[DATA EXCERPTS Boundary: Start]

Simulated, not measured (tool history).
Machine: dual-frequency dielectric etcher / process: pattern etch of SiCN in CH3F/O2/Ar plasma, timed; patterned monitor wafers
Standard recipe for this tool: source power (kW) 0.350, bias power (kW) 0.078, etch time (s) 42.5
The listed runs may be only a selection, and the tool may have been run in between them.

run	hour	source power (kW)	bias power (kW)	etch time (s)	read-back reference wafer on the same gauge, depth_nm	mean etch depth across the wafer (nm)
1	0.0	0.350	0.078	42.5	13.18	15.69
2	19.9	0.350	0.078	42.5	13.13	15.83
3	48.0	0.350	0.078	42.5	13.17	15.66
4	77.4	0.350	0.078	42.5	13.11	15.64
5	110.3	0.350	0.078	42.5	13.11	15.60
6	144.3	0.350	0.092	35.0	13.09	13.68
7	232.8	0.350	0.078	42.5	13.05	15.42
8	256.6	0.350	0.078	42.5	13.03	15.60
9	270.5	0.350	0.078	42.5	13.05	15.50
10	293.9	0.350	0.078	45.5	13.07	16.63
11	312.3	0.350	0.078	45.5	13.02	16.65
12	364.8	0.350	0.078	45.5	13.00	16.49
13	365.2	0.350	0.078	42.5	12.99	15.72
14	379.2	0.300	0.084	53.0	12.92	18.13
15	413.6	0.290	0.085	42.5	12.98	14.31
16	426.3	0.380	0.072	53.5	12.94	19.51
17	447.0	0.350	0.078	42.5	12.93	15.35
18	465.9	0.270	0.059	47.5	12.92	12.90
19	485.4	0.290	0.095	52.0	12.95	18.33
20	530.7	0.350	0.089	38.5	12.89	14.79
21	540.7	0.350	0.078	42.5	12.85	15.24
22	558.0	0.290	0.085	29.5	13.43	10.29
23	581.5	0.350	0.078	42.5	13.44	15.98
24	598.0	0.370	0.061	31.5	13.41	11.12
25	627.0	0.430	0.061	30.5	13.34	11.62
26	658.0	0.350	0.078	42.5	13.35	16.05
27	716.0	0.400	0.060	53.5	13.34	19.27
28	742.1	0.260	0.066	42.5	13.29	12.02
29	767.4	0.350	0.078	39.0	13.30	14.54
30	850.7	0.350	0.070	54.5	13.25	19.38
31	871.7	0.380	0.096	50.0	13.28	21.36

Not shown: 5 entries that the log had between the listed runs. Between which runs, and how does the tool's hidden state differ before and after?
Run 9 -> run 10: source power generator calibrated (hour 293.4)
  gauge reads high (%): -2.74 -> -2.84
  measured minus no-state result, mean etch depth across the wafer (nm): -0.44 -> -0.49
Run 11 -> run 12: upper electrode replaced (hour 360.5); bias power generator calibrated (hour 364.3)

[DATA EXCERPTS Boundary: End]

WORK INSTRUCTION -
Your answer must be the data above, copied exactly from its first line through the line containing "Standard recipe for", and nothing more.

EXPECTED ANSWER -
Simulated, not measured (tool history).
Machine: dual-frequency dielectric etcher / process: pattern etch of SiCN in CH3F/O2/Ar plasma, timed; patterned monitor wafers
Standard recipe for this tool: source power (kW) 0.350, bias power (kW) 0.078, etch time (s) 42.5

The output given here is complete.